WORK ITEM: Copy each entry below exactly as it appears.

DATASET:
★ ★ ★
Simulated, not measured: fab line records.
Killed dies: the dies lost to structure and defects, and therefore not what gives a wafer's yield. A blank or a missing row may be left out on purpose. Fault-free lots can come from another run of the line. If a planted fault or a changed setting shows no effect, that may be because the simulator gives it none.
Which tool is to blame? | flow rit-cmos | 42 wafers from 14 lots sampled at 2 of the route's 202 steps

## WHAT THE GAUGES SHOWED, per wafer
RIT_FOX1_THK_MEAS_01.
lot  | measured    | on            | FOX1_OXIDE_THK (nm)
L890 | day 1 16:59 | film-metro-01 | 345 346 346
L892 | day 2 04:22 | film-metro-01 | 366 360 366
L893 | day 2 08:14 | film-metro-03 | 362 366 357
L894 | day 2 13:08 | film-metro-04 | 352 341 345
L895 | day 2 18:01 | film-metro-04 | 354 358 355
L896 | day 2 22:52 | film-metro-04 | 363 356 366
★ ★ ★

RESPONSE BOX:
Simulated, not measured: fab line records.
Killed dies: the dies lost to structure and defects, and therefore not what gives a wafer's yield. A blank or a missing row may be left out on purpose. Fault-free lots can come from another run of the line. If a planted fault or a changed setting shows no effect, that may be because the simulator gives it none.
Which tool is to blame? | flow rit-cmos | 42 wafers from 14 lots sampled at 2 of the route's 202 steps

## WHAT THE GAUGES SHOWED, per wafer
RIT_FOX1_THK_MEAS_01.
lot  | measured    | on            | FOX1_OXIDE_THK (nm)
L890 | day 1 16:59 | film-metro-01 | 345 346 346
L892 | day 2 04:22 | film-metro-01 | 366 360 366
L893 | day 2 08:14 | film-metro-03 | 362 366 357
L894 | day 2 13:08 | film-metro-04 | 352 341 345
L895 | day 2 18:01 | film-metro-04 | 354 358 355
L896 | day 2 22:52 | film-metro-04 | 363 356 366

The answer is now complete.